=== Work instruction ===
Reproduce exactly, from the data that follows, the line with "Process run on", the line with "Run 3, hour", and every line that lies between them.

=== Source data ===
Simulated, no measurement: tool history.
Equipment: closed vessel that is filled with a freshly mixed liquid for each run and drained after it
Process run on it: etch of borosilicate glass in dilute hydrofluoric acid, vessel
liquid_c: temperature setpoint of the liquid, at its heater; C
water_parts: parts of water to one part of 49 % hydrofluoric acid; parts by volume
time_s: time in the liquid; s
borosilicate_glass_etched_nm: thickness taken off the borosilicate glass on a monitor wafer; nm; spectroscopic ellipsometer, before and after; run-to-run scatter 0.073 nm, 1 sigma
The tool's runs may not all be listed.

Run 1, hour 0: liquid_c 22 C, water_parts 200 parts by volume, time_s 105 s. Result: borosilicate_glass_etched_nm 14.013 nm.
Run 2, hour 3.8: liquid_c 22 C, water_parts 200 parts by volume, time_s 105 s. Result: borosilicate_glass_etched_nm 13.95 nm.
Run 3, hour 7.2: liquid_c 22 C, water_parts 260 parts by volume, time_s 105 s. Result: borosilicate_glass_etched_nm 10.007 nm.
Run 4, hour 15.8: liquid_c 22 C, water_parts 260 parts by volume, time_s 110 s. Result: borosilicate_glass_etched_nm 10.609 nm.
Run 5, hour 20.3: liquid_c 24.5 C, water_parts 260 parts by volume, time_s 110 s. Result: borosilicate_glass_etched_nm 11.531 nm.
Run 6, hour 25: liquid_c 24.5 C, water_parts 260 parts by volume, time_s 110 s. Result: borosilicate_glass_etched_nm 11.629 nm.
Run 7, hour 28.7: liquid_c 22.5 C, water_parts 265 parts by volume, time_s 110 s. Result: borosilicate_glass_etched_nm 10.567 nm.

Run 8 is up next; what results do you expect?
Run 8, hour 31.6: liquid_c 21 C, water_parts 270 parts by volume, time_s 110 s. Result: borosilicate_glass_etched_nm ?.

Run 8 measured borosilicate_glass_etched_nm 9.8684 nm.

=== Answer area ===
Process run on it: etch of borosilicate glass in dilute hydrofluoric acid, vessel
liquid_c: temperature setpoint of the liquid, at its heater; C
water_parts: parts of water to one part of 49 % hydrofluoric acid; parts by volume
time_s: time in the liquid; s
borosilicate_glass_etched_nm: thickness taken off the borosilicate glass on a monitor wafer; nm; spectroscopic ellipsometer, before and after; run-to-run scatter 0.073 nm, 1 sigma
The tool's runs may not all be listed.

Run 1, hour 0: liquid_c 22 C, water_parts 200 parts by volume, time_s 105 s. Result: borosilicate_glass_etched_nm 14.013 nm.
Run 2, hour 3.8: liquid_c 22 C, water_parts 200 parts by volume, time_s 105 s. Result: borosilicate_glass_etched_nm 13.95 nm.
Run 3, hour 7.2: liquid_c 22 C, water_parts 260 parts by volume, time_s 105 s. Result: borosilicate_glass_etched_nm 10.007 nm.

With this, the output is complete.